■ GIVEN RECORDS:
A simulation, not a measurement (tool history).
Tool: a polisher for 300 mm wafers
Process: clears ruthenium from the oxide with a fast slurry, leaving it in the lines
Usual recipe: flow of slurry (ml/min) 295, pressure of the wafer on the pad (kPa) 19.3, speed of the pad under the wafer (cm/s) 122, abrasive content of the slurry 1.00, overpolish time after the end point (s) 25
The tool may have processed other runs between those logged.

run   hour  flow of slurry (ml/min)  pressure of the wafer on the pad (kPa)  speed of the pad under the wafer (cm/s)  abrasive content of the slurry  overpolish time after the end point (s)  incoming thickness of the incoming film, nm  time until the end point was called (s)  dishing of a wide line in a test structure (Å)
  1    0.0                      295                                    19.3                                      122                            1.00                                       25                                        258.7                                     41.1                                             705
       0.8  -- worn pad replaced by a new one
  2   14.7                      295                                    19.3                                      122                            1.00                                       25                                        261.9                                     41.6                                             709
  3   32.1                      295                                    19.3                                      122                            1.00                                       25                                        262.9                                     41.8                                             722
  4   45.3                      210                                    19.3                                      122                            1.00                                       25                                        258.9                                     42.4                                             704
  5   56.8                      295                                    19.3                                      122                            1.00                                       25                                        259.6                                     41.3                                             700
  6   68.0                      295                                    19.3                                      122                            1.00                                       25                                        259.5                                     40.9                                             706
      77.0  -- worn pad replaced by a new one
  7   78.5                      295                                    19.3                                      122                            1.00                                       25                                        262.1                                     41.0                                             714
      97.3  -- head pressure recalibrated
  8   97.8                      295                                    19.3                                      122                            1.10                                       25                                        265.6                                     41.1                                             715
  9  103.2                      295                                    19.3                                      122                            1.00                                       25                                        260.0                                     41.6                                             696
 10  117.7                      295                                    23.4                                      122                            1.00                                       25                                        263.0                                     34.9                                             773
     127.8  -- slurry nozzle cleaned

■ WORK INSTRUCTION: Print, from the entries above, the line with "Process: clears ruthenium", the line with "test structure (Å)" and all lines between them, exactly and with nothing else.

■ PROBLEM SOLUTION:
Process: clears ruthenium from the oxide with a fast slurry, leaving it in the lines
Usual recipe: flow of slurry (ml/min) 295, pressure of the wafer on the pad (kPa) 19.3, speed of the pad under the wafer (cm/s) 122, abrasive content of the slurry 1.00, overpolish time after the end point (s) 25
The tool may have processed other runs between those logged.

run   hour  flow of slurry (ml/min)  pressure of the wafer on the pad (kPa)  speed of the pad under the wafer (cm/s)  abrasive content of the slurry  overpolish time after the end point (s)  incoming thickness of the incoming film, nm  time until the end point was called (s)  dishing of a wide line in a test structure (Å)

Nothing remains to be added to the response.